Assigned task: Only one stretch of the data below should be repeated: the lines from the line containing "Units: thermal_oxide_etched_nm in" through the line containing "The tool may", inclusive, exactly as they are.

^^^^^^^^^^^^^^^^

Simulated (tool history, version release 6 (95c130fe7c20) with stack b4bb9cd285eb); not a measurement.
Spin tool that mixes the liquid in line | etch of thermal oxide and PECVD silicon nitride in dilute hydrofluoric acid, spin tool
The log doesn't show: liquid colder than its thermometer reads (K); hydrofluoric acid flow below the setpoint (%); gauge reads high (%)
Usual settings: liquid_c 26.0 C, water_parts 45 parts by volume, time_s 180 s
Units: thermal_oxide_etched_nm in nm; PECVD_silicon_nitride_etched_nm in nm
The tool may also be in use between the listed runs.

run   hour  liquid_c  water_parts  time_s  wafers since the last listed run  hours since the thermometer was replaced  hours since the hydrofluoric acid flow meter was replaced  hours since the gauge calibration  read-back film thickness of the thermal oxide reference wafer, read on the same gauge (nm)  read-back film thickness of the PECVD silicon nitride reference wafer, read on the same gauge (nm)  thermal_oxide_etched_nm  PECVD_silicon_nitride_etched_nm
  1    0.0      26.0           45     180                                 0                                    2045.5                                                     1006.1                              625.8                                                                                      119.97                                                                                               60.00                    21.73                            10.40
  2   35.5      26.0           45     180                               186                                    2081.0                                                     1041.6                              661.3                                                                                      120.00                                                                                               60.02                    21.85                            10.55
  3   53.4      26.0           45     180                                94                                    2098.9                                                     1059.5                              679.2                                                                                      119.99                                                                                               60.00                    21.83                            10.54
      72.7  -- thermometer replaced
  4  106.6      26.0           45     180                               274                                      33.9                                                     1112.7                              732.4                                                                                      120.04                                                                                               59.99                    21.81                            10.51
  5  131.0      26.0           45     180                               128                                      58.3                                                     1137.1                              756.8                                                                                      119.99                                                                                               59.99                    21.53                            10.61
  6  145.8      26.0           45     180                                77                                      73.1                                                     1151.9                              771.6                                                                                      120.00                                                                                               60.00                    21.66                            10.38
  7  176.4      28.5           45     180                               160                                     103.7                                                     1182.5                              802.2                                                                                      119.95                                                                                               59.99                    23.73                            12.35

^^^^^^^^^^^^^^^^

Task result:
Units: thermal_oxide_etched_nm in nm; PECVD_silicon_nitride_etched_nm in nm
The tool may also be in use between the listed runs.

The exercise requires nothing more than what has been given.